-=-=-=-=-
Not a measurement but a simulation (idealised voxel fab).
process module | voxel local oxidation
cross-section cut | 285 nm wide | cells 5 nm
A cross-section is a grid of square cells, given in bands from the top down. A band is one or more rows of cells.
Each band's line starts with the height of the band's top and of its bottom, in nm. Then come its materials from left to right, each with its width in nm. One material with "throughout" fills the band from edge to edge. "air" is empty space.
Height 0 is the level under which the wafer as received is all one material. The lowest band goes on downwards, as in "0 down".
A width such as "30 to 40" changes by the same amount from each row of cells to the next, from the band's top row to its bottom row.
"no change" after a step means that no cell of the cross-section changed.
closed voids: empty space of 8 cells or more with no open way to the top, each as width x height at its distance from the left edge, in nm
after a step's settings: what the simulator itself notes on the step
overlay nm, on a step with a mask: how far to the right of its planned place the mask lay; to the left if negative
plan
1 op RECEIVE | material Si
-=-=-=-=-

### Assignment
All of the material needs to be reproduced exactly as it reads.

### Written answer
Not a measurement but a simulation (idealised voxel fab).
process module | voxel local oxidation
cross-section cut | 285 nm wide | cells 5 nm
A cross-section is a grid of square cells, given in bands from the top down. A band is one or more rows of cells.
Each band's line starts with the height of the band's top and of its bottom, in nm. Then come its materials from left to right, each with its width in nm. One material with "throughout" fills the band from edge to edge. "air" is empty space.
Height 0 is the level under which the wafer as received is all one material. The lowest band goes on downwards, as in "0 down".
A width such as "30 to 40" changes by the same amount from each row of cells to the next, from the band's top row to its bottom row.
"no change" after a step means that no cell of the cross-section changed.
closed voids: empty space of 8 cells or more with no open way to the top, each as width x height at its distance from the left edge, in nm
after a step's settings: what the simulator itself notes on the step
overlay nm, on a step with a mask: how far to the right of its planned place the mask lay; to the left if negative
plan
1 op RECEIVE | material Si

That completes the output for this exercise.